Each of the entries should be output exactly, with nothing left out.

MATERIAL PROVIDED
-.-.-
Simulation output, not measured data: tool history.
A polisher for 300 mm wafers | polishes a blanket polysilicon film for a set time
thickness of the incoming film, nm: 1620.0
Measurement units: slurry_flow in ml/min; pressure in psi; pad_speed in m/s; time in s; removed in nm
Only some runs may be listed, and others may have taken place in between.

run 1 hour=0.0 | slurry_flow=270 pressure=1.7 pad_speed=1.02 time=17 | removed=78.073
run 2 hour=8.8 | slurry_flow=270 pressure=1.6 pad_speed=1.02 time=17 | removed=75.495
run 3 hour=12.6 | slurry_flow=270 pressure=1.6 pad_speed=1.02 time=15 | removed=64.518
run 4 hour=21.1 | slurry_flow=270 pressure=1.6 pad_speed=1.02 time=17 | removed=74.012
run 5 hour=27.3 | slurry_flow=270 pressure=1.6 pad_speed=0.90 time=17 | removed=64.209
-.-.-

WRITTEN ANSWER
Simulation output, not measured data: tool history.
A polisher for 300 mm wafers | polishes a blanket polysilicon film for a set time
thickness of the incoming film, nm: 1620.0
Measurement units: slurry_flow in ml/min; pressure in psi; pad_speed in m/s; time in s; removed in nm
Only some runs may be listed, and others may have taken place in between.

run 1 hour=0.0 | slurry_flow=270 pressure=1.7 pad_speed=1.02 time=17 | removed=78.073
run 2 hour=8.8 | slurry_flow=270 pressure=1.6 pad_speed=1.02 time=17 | removed=75.495
run 3 hour=12.6 | slurry_flow=270 pressure=1.6 pad_speed=1.02 time=15 | removed=64.518
run 4 hour=21.1 | slurry_flow=270 pressure=1.6 pad_speed=1.02 time=17 | removed=74.012
run 5 hour=27.3 | slurry_flow=270 pressure=1.6 pad_speed=0.90 time=17 | removed=64.209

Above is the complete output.